Brief:
Retype, exactly as they appear below, the lines between the line holding "At N5_SD_EPI_P_EPI_MEAS_23, thkNm" and the line holding "- rieDiel-01 at N5_SD_EPI_P_ETCH_37", both ends included.

Information:
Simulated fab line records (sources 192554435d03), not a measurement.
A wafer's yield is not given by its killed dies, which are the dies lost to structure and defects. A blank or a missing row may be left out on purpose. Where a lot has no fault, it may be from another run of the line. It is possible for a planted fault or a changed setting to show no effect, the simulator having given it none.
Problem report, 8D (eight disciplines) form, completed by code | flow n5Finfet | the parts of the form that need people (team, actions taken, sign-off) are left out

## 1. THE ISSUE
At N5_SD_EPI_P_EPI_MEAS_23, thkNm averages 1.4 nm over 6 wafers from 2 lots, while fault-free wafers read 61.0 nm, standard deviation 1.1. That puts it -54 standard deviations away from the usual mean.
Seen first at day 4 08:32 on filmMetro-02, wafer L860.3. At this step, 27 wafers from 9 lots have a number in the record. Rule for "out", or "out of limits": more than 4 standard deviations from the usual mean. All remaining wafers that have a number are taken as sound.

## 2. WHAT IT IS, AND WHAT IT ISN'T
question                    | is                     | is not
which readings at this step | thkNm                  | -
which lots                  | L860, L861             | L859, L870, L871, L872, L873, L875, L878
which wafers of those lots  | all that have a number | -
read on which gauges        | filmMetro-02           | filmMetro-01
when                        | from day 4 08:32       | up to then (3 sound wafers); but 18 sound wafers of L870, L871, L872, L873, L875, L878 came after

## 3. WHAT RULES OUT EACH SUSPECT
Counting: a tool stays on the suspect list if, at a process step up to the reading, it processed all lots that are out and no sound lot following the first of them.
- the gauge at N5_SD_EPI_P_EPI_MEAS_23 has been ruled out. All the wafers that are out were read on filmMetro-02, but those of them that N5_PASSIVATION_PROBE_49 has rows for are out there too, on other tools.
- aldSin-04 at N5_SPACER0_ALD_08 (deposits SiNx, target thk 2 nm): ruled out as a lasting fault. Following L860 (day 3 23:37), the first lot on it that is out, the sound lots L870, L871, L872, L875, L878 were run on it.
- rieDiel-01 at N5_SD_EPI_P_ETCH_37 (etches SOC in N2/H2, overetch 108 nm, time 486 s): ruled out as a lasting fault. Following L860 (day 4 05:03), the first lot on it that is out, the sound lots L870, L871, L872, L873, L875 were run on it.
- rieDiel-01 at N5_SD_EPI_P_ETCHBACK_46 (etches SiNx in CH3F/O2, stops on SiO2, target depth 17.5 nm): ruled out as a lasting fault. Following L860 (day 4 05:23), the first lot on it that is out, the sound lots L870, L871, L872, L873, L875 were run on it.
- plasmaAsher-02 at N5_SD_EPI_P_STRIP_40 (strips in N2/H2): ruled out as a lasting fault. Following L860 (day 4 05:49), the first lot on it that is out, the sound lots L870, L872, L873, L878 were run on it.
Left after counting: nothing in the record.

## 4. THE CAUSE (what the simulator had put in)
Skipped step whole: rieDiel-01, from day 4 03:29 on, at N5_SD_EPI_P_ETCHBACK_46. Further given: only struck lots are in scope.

Answer area:
At N5_SD_EPI_P_EPI_MEAS_23, thkNm averages 1.4 nm over 6 wafers from 2 lots, while fault-free wafers read 61.0 nm, standard deviation 1.1. That puts it -54 standard deviations away from the usual mean.
Seen first at day 4 08:32 on filmMetro-02, wafer L860.3. At this step, 27 wafers from 9 lots have a number in the record. Rule for "out", or "out of limits": more than 4 standard deviations from the usual mean. All remaining wafers that have a number are taken as sound.

## 2. WHAT IT IS, AND WHAT IT ISN'T
question                    | is                     | is not
which readings at this step | thkNm                  | -
which lots                  | L860, L861             | L859, L870, L871, L872, L873, L875, L878
which wafers of those lots  | all that have a number | -
read on which gauges        | filmMetro-02           | filmMetro-01
when                        | from day 4 08:32       | up to then (3 sound wafers); but 18 sound wafers of L870, L871, L872, L873, L875, L878 came after

## 3. WHAT RULES OUT EACH SUSPECT
Counting: a tool stays on the suspect list if, at a process step up to the reading, it processed all lots that are out and no sound lot following the first of them.
- the gauge at N5_SD_EPI_P_EPI_MEAS_23 has been ruled out. All the wafers that are out were read on filmMetro-02, but those of them that N5_PASSIVATION_PROBE_49 has rows for are out there too, on other tools.
- aldSin-04 at N5_SPACER0_ALD_08 (deposits SiNx, target thk 2 nm): ruled out as a lasting fault. Following L860 (day 3 23:37), the first lot on it that is out, the sound lots L870, L871, L872, L875, L878 were run on it.
- rieDiel-01 at N5_SD_EPI_P_ETCH_37 (etches SOC in N2/H2, overetch 108 nm, time 486 s): ruled out as a lasting fault. Following L860 (day 4 05:03), the first lot on it that is out, the sound lots L870, L871, L872, L873, L875 were run on it.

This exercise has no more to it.